#### Requirement
Quote the full listing word for word.

■ ■ ■ ■ ■
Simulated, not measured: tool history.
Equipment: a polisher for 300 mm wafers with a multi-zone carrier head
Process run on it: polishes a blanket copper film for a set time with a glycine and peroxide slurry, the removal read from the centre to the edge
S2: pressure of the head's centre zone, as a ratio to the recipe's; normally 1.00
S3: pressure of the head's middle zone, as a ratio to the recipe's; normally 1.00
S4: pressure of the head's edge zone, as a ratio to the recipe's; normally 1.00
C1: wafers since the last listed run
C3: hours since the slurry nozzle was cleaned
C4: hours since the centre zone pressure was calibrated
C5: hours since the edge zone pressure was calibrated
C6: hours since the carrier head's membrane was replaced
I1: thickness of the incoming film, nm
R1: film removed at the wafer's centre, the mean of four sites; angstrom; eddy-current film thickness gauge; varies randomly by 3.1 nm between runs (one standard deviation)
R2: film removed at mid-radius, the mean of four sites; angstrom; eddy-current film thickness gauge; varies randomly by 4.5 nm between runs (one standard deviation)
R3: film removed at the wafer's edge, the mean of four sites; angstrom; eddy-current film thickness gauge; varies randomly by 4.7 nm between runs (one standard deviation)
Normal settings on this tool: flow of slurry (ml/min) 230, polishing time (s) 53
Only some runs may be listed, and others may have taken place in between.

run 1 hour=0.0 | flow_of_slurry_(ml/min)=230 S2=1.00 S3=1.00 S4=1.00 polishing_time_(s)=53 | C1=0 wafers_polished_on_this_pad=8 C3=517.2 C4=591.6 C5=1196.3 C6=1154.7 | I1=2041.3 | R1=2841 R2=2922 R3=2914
■ ■ ■ ■ ■

#### Your response
Simulated, not measured: tool history.
Equipment: a polisher for 300 mm wafers with a multi-zone carrier head
Process run on it: polishes a blanket copper film for a set time with a glycine and peroxide slurry, the removal read from the centre to the edge
S2: pressure of the head's centre zone, as a ratio to the recipe's; normally 1.00
S3: pressure of the head's middle zone, as a ratio to the recipe's; normally 1.00
S4: pressure of the head's edge zone, as a ratio to the recipe's; normally 1.00
C1: wafers since the last listed run
C3: hours since the slurry nozzle was cleaned
C4: hours since the centre zone pressure was calibrated
C5: hours since the edge zone pressure was calibrated
C6: hours since the carrier head's membrane was replaced
I1: thickness of the incoming film, nm
R1: film removed at the wafer's centre, the mean of four sites; angstrom; eddy-current film thickness gauge; varies randomly by 3.1 nm between runs (one standard deviation)
R2: film removed at mid-radius, the mean of four sites; angstrom; eddy-current film thickness gauge; varies randomly by 4.5 nm between runs (one standard deviation)
R3: film removed at the wafer's edge, the mean of four sites; angstrom; eddy-current film thickness gauge; varies randomly by 4.7 nm between runs (one standard deviation)
Normal settings on this tool: flow of slurry (ml/min) 230, polishing time (s) 53
Only some runs may be listed, and others may have taken place in between.

run 1 hour=0.0 | flow_of_slurry_(ml/min)=230 S2=1.00 S3=1.00 S4=1.00 polishing_time_(s)=53 | C1=0 wafers_polished_on_this_pad=8 C3=517.2 C4=591.6 C5=1196.3 C6=1154.7 | I1=2041.3 | R1=2841 R2=2922 R3=2914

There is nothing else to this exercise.